■ EXERCISE ■
Go through the data line by line from the top, retyping each exactly, and end with the line that contains "(+) after a".

■ ■ ■ ■ ■

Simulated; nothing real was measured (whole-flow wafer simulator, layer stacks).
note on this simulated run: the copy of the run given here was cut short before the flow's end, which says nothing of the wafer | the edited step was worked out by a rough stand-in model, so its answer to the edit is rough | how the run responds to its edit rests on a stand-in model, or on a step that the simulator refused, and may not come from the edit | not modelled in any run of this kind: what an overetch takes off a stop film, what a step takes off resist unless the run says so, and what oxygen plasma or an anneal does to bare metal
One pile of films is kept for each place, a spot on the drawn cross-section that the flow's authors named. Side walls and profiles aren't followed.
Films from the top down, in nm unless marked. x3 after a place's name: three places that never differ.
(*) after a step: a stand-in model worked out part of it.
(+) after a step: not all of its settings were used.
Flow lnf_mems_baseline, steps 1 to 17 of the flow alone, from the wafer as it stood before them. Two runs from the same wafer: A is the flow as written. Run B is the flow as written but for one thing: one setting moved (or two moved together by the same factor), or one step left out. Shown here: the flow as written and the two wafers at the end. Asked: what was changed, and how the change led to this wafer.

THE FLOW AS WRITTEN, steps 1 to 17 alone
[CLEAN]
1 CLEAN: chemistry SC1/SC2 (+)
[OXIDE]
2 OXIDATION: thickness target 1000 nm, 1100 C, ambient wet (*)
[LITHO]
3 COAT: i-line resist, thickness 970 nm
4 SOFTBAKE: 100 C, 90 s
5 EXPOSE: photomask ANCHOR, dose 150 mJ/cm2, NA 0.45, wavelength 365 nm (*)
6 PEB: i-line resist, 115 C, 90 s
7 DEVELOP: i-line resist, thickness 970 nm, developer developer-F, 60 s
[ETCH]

■ ■ ■ ■ ■

■ TASK SOLUTION ■
Simulated; nothing real was measured (whole-flow wafer simulator, layer stacks).
note on this simulated run: the copy of the run given here was cut short before the flow's end, which says nothing of the wafer | the edited step was worked out by a rough stand-in model, so its answer to the edit is rough | how the run responds to its edit rests on a stand-in model, or on a step that the simulator refused, and may not come from the edit | not modelled in any run of this kind: what an overetch takes off a stop film, what a step takes off resist unless the run says so, and what oxygen plasma or an anneal does to bare metal
One pile of films is kept for each place, a spot on the drawn cross-section that the flow's authors named. Side walls and profiles aren't followed.
Films from the top down, in nm unless marked. x3 after a place's name: three places that never differ.
(*) after a step: a stand-in model worked out part of it.
(+) after a step: not all of its settings were used.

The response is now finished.